● PROVIDED MATERIAL
##############################
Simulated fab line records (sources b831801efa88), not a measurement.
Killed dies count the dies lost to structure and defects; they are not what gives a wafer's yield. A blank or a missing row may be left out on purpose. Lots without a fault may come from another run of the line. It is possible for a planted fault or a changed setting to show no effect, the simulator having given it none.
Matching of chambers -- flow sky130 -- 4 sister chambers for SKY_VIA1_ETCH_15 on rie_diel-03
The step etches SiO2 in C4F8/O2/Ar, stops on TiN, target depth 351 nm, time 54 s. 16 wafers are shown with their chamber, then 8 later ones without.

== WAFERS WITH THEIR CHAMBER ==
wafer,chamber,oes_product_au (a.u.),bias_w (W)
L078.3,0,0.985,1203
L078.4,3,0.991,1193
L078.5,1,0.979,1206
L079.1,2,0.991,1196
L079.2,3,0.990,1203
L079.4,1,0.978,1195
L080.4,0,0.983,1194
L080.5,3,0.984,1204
##############################

● WORK INSTRUCTION
Would you reproduce all of the data exactly, without a single alteration?

● ANSWER SECTION
Simulated fab line records (sources b831801efa88), not a measurement.
Killed dies count the dies lost to structure and defects; they are not what gives a wafer's yield. A blank or a missing row may be left out on purpose. Lots without a fault may come from another run of the line. It is possible for a planted fault or a changed setting to show no effect, the simulator having given it none.
Matching of chambers -- flow sky130 -- 4 sister chambers for SKY_VIA1_ETCH_15 on rie_diel-03
The step etches SiO2 in C4F8/O2/Ar, stops on TiN, target depth 351 nm, time 54 s. 16 wafers are shown with their chamber, then 8 later ones without.

== WAFERS WITH THEIR CHAMBER ==
wafer,chamber,oes_product_au (a.u.),bias_w (W)
L078.3,0,0.985,1203
L078.4,3,0.991,1193
L078.5,1,0.979,1206
L079.1,2,0.991,1196
L079.2,3,0.990,1203
L079.4,1,0.978,1195
L080.4,0,0.983,1194
L080.5,3,0.984,1204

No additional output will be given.